▸ REQUIREMENT: Make a word-for-word copy of the entries below from their first line through the line with "Ti, TiN, underlayer", and add nothing.

BEGIN DATASET RECORDS

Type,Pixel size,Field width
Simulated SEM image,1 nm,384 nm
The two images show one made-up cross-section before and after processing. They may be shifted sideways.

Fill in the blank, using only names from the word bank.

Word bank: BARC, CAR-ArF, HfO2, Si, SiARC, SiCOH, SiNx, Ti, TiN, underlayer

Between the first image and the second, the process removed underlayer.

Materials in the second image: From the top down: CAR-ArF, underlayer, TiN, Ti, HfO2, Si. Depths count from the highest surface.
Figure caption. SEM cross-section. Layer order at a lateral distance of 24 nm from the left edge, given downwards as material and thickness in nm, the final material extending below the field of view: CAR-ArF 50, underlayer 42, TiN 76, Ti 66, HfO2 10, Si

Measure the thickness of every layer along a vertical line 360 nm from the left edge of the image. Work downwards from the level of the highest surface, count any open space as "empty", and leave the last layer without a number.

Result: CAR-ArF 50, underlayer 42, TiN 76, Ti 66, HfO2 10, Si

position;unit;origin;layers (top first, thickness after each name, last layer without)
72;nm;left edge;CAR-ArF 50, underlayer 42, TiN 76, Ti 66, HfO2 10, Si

END DATASET RECORDS

▸ ANSWER SECTION:
Type,Pixel size,Field width
Simulated SEM image,1 nm,384 nm
The two images show one made-up cross-section before and after processing. They may be shifted sideways.

Fill in the blank, using only names from the word bank.

Word bank: BARC, CAR-ArF, HfO2, Si, SiARC, SiCOH, SiNx, Ti, TiN, underlayer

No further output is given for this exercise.